-- Given data follows --

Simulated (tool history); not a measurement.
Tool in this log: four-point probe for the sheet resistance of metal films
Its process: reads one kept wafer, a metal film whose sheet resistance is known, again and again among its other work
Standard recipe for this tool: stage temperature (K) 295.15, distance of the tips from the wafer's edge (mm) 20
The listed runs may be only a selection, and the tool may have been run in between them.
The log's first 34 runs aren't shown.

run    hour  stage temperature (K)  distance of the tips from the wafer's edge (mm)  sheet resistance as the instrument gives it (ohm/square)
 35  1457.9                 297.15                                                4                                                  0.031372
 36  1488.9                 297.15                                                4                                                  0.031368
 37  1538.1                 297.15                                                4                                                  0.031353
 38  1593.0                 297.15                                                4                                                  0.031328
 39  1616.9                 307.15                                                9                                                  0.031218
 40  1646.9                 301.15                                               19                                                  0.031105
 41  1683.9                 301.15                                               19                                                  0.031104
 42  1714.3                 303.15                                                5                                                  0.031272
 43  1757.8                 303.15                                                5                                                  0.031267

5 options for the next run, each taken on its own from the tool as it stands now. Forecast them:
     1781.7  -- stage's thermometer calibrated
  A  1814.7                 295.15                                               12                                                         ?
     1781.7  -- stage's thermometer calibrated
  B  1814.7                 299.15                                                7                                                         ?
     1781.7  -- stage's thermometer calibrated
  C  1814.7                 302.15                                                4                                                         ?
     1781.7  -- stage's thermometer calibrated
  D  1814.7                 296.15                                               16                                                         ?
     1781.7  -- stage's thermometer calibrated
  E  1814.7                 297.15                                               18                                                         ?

-- Given data concluded --

■ Work item: Each line of the listing should be copied exactly.

■ Response area:
Simulated (tool history); not a measurement.
Tool in this log: four-point probe for the sheet resistance of metal films
Its process: reads one kept wafer, a metal film whose sheet resistance is known, again and again among its other work
Standard recipe for this tool: stage temperature (K) 295.15, distance of the tips from the wafer's edge (mm) 20
The listed runs may be only a selection, and the tool may have been run in between them.
The log's first 34 runs aren't shown.

run    hour  stage temperature (K)  distance of the tips from the wafer's edge (mm)  sheet resistance as the instrument gives it (ohm/square)
 35  1457.9                 297.15                                                4                                                  0.031372
 36  1488.9                 297.15                                                4                                                  0.031368
 37  1538.1                 297.15                                                4                                                  0.031353
 38  1593.0                 297.15                                                4                                                  0.031328
 39  1616.9                 307.15                                                9                                                  0.031218
 40  1646.9                 301.15                                               19                                                  0.031105
 41  1683.9                 301.15                                               19                                                  0.031104
 42  1714.3                 303.15                                                5                                                  0.031272
 43  1757.8                 303.15                                                5                                                  0.031267

5 options for the next run, each taken on its own from the tool as it stands now. Forecast them:
     1781.7  -- stage's thermometer calibrated
  A  1814.7                 295.15                                               12                                                         ?
     1781.7  -- stage's thermometer calibrated
  B  1814.7                 299.15                                                7                                                         ?
     1781.7  -- stage's thermometer calibrated
  C  1814.7                 302.15                                                4                                                         ?
     1781.7  -- stage's thermometer calibrated
  D  1814.7                 296.15                                               16                                                         ?
     1781.7  -- stage's thermometer calibrated
  E  1814.7                 297.15                                               18                                                         ?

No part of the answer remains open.